» **WORK TASK**:
The entries below should be copied exactly and completely.

» **THE DATA**:
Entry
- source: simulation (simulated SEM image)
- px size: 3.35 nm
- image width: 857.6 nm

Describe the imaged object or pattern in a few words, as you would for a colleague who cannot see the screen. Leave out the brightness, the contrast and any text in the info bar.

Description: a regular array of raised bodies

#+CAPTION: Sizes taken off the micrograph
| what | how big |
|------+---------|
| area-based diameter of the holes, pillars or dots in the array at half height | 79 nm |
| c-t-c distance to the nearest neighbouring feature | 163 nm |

» **ANSWER SPACE**:
Entry
- source: simulation (simulated SEM image)
- px size: 3.35 nm
- image width: 857.6 nm

Describe the imaged object or pattern in a few words, as you would for a colleague who cannot see the screen. Leave out the brightness, the contrast and any text in the info bar.

Description: a regular array of raised bodies

#+CAPTION: Sizes taken off the micrograph
| what | how big |
|------+---------|
| area-based diameter of the holes, pillars or dots in the array at half height | 79 nm |
| c-t-c distance to the nearest neighbouring feature | 163 nm |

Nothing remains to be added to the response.